Work task: The lines from the start of the records through the one containing "Split-lot study |" are to be transcribed exactly, and nothing else.

Dataset entries:
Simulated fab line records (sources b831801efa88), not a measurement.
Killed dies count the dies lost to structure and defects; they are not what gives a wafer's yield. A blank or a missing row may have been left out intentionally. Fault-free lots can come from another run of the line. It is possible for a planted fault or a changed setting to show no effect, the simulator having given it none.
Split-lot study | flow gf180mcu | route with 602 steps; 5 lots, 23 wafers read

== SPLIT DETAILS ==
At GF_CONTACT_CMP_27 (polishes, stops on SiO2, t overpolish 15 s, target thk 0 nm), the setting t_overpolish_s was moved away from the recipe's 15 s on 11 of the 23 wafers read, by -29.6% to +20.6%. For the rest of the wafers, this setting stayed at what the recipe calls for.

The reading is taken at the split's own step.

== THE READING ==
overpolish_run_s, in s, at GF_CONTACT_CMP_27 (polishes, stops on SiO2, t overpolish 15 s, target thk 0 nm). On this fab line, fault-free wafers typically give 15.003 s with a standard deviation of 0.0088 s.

Response box:
Simulated fab line records (sources b831801efa88), not a measurement.
Killed dies count the dies lost to structure and defects; they are not what gives a wafer's yield. A blank or a missing row may have been left out intentionally. Fault-free lots can come from another run of the line. It is possible for a planted fault or a changed setting to show no effect, the simulator having given it none.
Split-lot study | flow gf180mcu | route with 602 steps; 5 lots, 23 wafers read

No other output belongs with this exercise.